Repeat the lines of the data that follow, please, starting at the first and stopping after the one with "THE TOOL OWNER'S DESK: rie_diel-07".

====== MATERIAL SHOWN
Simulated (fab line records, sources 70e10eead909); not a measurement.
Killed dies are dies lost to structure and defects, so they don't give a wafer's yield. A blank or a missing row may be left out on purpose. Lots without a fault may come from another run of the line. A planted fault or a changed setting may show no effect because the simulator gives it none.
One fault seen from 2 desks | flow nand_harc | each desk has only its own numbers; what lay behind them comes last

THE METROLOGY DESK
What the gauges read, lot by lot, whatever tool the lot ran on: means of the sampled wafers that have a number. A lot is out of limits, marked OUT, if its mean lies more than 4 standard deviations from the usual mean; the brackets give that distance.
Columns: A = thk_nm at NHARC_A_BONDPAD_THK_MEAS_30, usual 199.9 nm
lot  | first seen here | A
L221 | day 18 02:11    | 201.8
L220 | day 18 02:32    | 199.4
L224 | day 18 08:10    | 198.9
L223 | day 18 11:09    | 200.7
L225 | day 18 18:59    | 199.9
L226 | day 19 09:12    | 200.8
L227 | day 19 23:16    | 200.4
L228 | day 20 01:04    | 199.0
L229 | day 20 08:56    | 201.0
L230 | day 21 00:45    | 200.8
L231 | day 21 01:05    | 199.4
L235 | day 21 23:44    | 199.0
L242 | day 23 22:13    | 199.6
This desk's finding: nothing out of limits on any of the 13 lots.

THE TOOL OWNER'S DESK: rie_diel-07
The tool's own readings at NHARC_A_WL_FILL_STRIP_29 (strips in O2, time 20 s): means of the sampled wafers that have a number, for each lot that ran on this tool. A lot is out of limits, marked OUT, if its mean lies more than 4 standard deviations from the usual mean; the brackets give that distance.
============

> _TASK RESULT_:
Simulated (fab line records, sources 70e10eead909); not a measurement.
Killed dies are dies lost to structure and defects, so they don't give a wafer's yield. A blank or a missing row may be left out on purpose. Lots without a fault may come from another run of the line. A planted fault or a changed setting may show no effect because the simulator gives it none.
One fault seen from 2 desks | flow nand_harc | each desk has only its own numbers; what lay behind them comes last

THE METROLOGY DESK
What the gauges read, lot by lot, whatever tool the lot ran on: means of the sampled wafers that have a number. A lot is out of limits, marked OUT, if its mean lies more than 4 standard deviations from the usual mean; the brackets give that distance.
Columns: A = thk_nm at NHARC_A_BONDPAD_THK_MEAS_30, usual 199.9 nm
lot  | first seen here | A
L221 | day 18 02:11    | 201.8
L220 | day 18 02:32    | 199.4
L224 | day 18 08:10    | 198.9
L223 | day 18 11:09    | 200.7
L225 | day 18 18:59    | 199.9
L226 | day 19 09:12    | 200.8
L227 | day 19 23:16    | 200.4
L228 | day 20 01:04    | 199.0
L229 | day 20 08:56    | 201.0
L230 | day 21 00:45    | 200.8
L231 | day 21 01:05    | 199.4
L235 | day 21 23:44    | 199.0
L242 | day 23 22:13    | 199.6
This desk's finding: nothing out of limits on any of the 13 lots.

THE TOOL OWNER'S DESK: rie_diel-07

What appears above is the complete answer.